★ ★ ★ ★
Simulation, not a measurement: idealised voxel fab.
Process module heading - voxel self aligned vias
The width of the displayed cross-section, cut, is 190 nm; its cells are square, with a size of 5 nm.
★ ★ ★ ★

Every line of the data should be output exactly as it was given.

Task solution
Simulation, not a measurement: idealised voxel fab.
Process module heading - voxel self aligned vias
The width of the displayed cross-section, cut, is 190 nm; its cells are square, with a size of 5 nm.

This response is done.